====

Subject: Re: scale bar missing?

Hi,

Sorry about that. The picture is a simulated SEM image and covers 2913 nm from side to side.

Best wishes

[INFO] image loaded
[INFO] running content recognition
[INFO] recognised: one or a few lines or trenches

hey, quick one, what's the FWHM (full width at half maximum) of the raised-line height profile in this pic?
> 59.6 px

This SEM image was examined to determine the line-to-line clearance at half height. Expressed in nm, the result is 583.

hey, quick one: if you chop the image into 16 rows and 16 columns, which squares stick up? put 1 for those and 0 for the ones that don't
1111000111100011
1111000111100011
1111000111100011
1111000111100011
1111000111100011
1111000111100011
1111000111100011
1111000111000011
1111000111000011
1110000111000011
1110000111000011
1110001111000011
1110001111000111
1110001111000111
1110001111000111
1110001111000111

====

BRIEF:
Extract the listing in its entirety, matching it exactly.

YOUR SOLUTION:
Subject: Re: scale bar missing?

Hi,

Sorry about that. The picture is a simulated SEM image and covers 2913 nm from side to side.

Best wishes

[INFO] image loaded
[INFO] running content recognition
[INFO] recognised: one or a few lines or trenches

hey, quick one, what's the FWHM (full width at half maximum) of the raised-line height profile in this pic?
> 59.6 px

This SEM image was examined to determine the line-to-line clearance at half height. Expressed in nm, the result is 583.

hey, quick one: if you chop the image into 16 rows and 16 columns, which squares stick up? put 1 for those and 0 for the ones that don't
1111000111100011
1111000111100011
1111000111100011
1111000111100011
1111000111100011
1111000111100011
1111000111100011
1111000111000011
1111000111000011
1110000111000011
1110000111000011
1110001111000011
1110001111000111
1110001111000111
1110001111000111
1110001111000111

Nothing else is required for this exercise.